> [Required action] Word for word, output the data that follows.

>>>>

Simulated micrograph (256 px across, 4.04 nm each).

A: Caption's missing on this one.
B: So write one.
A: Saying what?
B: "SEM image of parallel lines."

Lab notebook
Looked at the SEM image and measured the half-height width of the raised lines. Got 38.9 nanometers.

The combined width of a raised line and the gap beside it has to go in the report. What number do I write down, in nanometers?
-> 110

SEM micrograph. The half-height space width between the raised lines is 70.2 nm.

<<<<

> [Result]
Simulated micrograph (256 px across, 4.04 nm each).

A: Caption's missing on this one.
B: So write one.
A: Saying what?
B: "SEM image of parallel lines."

Lab notebook
Looked at the SEM image and measured the half-height width of the raised lines. Got 38.9 nanometers.

The combined width of a raised line and the gap beside it has to go in the report. What number do I write down, in nanometers?
-> 110

SEM micrograph. The half-height space width between the raised lines is 70.2 nm.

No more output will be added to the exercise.